**Work request**.
Below are entries; output exactly the lines from the one with "C1: hours since the thermometer was replaced" to the one with "P1: etch of", both included, and nothing else.

**Available data**.
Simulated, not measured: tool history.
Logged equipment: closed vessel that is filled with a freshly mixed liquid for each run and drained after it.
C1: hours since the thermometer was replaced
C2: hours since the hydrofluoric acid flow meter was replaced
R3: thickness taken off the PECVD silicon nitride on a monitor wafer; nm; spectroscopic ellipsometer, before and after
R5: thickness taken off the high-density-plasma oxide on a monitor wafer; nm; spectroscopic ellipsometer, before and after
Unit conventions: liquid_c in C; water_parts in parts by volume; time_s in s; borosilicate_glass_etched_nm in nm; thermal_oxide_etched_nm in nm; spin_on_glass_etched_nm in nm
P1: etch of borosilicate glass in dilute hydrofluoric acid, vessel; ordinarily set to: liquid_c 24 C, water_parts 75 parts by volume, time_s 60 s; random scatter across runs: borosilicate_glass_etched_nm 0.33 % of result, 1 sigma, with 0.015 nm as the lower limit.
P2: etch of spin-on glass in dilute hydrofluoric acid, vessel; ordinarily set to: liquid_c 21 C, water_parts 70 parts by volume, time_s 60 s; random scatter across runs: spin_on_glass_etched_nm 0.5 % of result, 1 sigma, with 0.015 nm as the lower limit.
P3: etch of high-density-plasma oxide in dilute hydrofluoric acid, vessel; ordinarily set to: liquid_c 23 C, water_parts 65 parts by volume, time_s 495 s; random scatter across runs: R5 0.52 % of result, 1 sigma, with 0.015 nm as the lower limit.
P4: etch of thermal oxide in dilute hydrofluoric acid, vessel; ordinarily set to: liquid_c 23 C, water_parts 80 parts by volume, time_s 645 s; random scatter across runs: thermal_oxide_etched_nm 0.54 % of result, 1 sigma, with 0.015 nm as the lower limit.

**Answer box**.
C1: hours since the thermometer was replaced
C2: hours since the hydrofluoric acid flow meter was replaced
R3: thickness taken off the PECVD silicon nitride on a monitor wafer; nm; spectroscopic ellipsometer, before and after
R5: thickness taken off the high-density-plasma oxide on a monitor wafer; nm; spectroscopic ellipsometer, before and after
Unit conventions: liquid_c in C; water_parts in parts by volume; time_s in s; borosilicate_glass_etched_nm in nm; thermal_oxide_etched_nm in nm; spin_on_glass_etched_nm in nm
P1: etch of borosilicate glass in dilute hydrofluoric acid, vessel; ordinarily set to: liquid_c 24 C, water_parts 75 parts by volume, time_s 60 s; random scatter across runs: borosilicate_glass_etched_nm 0.33 % of result, 1 sigma, with 0.015 nm as the lower limit.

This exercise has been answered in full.